**Required action:**
All entries must be transcribed without a single difference.

Content starts

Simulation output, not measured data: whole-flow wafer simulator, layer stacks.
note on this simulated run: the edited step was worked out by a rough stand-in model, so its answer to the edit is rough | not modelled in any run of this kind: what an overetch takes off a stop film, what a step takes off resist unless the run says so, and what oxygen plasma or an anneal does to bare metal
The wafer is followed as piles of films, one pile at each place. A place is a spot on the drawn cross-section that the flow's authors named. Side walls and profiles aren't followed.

Content ends

**Written answer:**
Simulation output, not measured data: whole-flow wafer simulator, layer stacks.
note on this simulated run: the edited step was worked out by a rough stand-in model, so its answer to the edit is rough | not modelled in any run of this kind: what an overetch takes off a stop film, what a step takes off resist unless the run says so, and what oxygen plasma or an anneal does to bare metal
The wafer is followed as piles of films, one pile at each place. A place is a spot on the drawn cross-section that the flow's authors named. Side walls and profiles aren't followed.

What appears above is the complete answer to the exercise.